• [Dataset records]:
======
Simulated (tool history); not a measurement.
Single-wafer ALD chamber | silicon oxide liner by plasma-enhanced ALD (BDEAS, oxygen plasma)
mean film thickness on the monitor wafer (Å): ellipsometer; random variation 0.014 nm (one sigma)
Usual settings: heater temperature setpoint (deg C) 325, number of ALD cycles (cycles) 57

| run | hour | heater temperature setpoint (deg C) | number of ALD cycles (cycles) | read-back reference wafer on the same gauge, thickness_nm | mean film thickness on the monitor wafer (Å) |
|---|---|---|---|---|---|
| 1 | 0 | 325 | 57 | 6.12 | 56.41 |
======

• [Action item]:
What you output should match every line above exactly.

• [Result]:
Simulated (tool history); not a measurement.
Single-wafer ALD chamber | silicon oxide liner by plasma-enhanced ALD (BDEAS, oxygen plasma)
mean film thickness on the monitor wafer (Å): ellipsometer; random variation 0.014 nm (one sigma)
Usual settings: heater temperature setpoint (deg C) 325, number of ALD cycles (cycles) 57

| run | hour | heater temperature setpoint (deg C) | number of ALD cycles (cycles) | read-back reference wafer on the same gauge, thickness_nm | mean film thickness on the monitor wafer (Å) |
|---|---|---|---|---|---|
| 1 | 0 | 325 | 57 | 6.12 | 56.41 |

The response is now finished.